Activity
Starting from the first line below, copy the whole listing exactly.

Segment Start: Raw data
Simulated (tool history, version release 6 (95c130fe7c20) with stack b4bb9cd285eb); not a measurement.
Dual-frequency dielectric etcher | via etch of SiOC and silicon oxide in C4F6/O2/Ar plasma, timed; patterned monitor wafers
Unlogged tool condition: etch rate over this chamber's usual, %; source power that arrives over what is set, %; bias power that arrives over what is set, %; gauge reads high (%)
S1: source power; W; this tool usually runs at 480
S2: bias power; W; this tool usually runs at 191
Segment End: Raw data

Problem solution
Simulated (tool history, version release 6 (95c130fe7c20) with stack b4bb9cd285eb); not a measurement.
Dual-frequency dielectric etcher | via etch of SiOC and silicon oxide in C4F6/O2/Ar plasma, timed; patterned monitor wafers
Unlogged tool condition: etch rate over this chamber's usual, %; source power that arrives over what is set, %; bias power that arrives over what is set, %; gauge reads high (%)
S1: source power; W; this tool usually runs at 480
S2: bias power; W; this tool usually runs at 191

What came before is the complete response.